Given entries:
------------------------
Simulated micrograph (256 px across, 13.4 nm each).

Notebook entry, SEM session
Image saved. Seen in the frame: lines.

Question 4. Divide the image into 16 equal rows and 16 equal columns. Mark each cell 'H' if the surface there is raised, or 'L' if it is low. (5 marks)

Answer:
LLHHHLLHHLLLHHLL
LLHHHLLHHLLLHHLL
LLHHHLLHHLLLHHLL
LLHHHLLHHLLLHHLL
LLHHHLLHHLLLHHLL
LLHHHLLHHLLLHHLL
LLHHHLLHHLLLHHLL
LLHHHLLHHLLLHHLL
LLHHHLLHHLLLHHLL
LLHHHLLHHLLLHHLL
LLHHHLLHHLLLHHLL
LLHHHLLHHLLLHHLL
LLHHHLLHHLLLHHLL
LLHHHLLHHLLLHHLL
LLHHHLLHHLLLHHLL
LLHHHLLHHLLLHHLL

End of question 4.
------------------------

Work request: Exact lines only, please: output the listing from the first line to the line with "Question 4. Divide", both included.

Answer box:
Simulated micrograph (256 px across, 13.4 nm each).

Notebook entry, SEM session
Image saved. Seen in the frame: lines.

Question 4. Divide the image into 16 equal rows and 16 equal columns. Mark each cell 'H' if the surface there is raised, or 'L' if it is low. (5 marks)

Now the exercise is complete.